- Opening Delimiter -

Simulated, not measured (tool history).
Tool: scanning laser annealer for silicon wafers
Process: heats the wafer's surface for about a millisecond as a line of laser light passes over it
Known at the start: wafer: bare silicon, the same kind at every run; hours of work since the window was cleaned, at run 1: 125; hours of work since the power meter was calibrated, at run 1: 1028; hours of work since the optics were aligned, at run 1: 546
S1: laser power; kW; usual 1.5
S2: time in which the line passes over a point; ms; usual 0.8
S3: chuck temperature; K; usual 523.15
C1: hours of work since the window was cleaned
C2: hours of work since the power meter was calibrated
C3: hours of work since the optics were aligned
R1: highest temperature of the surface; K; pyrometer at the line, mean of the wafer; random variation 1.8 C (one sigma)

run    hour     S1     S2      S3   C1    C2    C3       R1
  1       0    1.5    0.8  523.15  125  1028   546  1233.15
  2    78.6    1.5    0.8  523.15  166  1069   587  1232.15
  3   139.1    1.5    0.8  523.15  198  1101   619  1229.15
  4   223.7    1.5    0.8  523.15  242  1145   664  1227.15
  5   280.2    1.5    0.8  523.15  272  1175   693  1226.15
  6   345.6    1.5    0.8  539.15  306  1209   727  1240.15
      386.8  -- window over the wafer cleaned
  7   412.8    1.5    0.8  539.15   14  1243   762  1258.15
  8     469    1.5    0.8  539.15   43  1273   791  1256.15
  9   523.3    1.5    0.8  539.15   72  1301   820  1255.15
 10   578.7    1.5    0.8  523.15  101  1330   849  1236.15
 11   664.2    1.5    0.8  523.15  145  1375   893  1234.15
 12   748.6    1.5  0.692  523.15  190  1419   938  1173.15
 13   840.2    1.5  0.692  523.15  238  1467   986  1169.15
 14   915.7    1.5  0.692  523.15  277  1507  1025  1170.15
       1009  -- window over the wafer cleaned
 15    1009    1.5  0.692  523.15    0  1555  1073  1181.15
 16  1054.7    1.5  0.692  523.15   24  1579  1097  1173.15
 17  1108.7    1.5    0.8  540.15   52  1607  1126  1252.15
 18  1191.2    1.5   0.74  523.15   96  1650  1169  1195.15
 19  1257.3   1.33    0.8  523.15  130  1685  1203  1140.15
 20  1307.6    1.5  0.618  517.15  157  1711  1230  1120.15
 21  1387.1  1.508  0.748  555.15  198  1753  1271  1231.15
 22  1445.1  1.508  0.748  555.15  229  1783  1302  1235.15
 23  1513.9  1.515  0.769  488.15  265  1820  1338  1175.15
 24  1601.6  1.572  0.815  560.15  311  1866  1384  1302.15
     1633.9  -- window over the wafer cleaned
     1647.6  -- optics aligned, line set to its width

- Closing Delimiter -

What is wanted is every line from the first line of the entries through the line that contains "C1: hours of", given again exactly.

Simulated, not measured (tool history).
Tool: scanning laser annealer for silicon wafers
Process: heats the wafer's surface for about a millisecond as a line of laser light passes over it
Known at the start: wafer: bare silicon, the same kind at every run; hours of work since the window was cleaned, at run 1: 125; hours of work since the power meter was calibrated, at run 1: 1028; hours of work since the optics were aligned, at run 1: 546
S1: laser power; kW; usual 1.5
S2: time in which the line passes over a point; ms; usual 0.8
S3: chuck temperature; K; usual 523.15
C1: hours of work since the window was cleaned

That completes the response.